-- PROVIDED RECORDS --
★ ★ ★ ★ ★ ★ ★

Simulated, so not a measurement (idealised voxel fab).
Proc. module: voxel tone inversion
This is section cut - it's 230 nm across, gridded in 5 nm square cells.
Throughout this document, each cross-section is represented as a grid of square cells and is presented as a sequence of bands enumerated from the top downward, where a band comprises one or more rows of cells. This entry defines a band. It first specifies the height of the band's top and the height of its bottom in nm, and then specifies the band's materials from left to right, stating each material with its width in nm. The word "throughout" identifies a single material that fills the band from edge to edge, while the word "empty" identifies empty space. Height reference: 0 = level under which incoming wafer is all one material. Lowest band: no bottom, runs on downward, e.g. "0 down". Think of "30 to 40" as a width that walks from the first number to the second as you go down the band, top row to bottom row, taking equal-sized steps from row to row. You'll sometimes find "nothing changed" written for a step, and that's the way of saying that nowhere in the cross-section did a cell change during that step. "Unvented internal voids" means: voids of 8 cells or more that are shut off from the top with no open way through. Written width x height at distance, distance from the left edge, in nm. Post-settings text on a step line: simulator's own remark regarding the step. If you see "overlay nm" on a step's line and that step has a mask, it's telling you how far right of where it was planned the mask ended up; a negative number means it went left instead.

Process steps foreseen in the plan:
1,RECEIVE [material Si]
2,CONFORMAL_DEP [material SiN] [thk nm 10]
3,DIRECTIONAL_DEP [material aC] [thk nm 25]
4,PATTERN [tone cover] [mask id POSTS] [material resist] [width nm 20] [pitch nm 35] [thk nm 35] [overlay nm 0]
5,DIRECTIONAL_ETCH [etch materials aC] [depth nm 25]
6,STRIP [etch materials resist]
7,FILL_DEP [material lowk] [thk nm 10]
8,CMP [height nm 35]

★ ★ ★ ★ ★ ★ ★

Retype the material in full, character for character.

-- ANSWER SECTION --
Simulated, so not a measurement (idealised voxel fab).
Proc. module: voxel tone inversion
This is section cut - it's 230 nm across, gridded in 5 nm square cells.
Throughout this document, each cross-section is represented as a grid of square cells and is presented as a sequence of bands enumerated from the top downward, where a band comprises one or more rows of cells. This entry defines a band. It first specifies the height of the band's top and the height of its bottom in nm, and then specifies the band's materials from left to right, stating each material with its width in nm. The word "throughout" identifies a single material that fills the band from edge to edge, while the word "empty" identifies empty space. Height reference: 0 = level under which incoming wafer is all one material. Lowest band: no bottom, runs on downward, e.g. "0 down". Think of "30 to 40" as a width that walks from the first number to the second as you go down the band, top row to bottom row, taking equal-sized steps from row to row. You'll sometimes find "nothing changed" written for a step, and that's the way of saying that nowhere in the cross-section did a cell change during that step. "Unvented internal voids" means: voids of 8 cells or more that are shut off from the top with no open way through. Written width x height at distance, distance from the left edge, in nm. Post-settings text on a step line: simulator's own remark regarding the step. If you see "overlay nm" on a step's line and that step has a mask, it's telling you how far right of where it was planned the mask ended up; a negative number means it went left instead.

Process steps foreseen in the plan:
1,RECEIVE [material Si]
2,CONFORMAL_DEP [material SiN] [thk nm 10]
3,DIRECTIONAL_DEP [material aC] [thk nm 25]
4,PATTERN [tone cover] [mask id POSTS] [material resist] [width nm 20] [pitch nm 35] [thk nm 35] [overlay nm 0]
5,DIRECTIONAL_ETCH [etch materials aC] [depth nm 25]
6,STRIP [etch materials resist]
7,FILL_DEP [material lowk] [thk nm 10]
8,CMP [height nm 35]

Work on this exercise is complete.